## Work instruction
All entries below must be given again exactly as they stand.

## Information supplied
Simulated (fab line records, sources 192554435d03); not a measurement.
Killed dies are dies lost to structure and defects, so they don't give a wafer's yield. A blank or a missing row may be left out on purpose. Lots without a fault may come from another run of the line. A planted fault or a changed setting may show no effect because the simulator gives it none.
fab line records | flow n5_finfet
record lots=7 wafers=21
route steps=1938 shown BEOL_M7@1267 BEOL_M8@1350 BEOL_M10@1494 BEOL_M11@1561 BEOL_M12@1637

## Reply
Simulated (fab line records, sources 192554435d03); not a measurement.
Killed dies are dies lost to structure and defects, so they don't give a wafer's yield. A blank or a missing row may be left out on purpose. Lots without a fault may come from another run of the line. A planted fault or a changed setting may show no effect because the simulator gives it none.
fab line records | flow n5_finfet
record lots=7 wafers=21
route steps=1938 shown BEOL_M7@1267 BEOL_M8@1350 BEOL_M10@1494 BEOL_M11@1561 BEOL_M12@1637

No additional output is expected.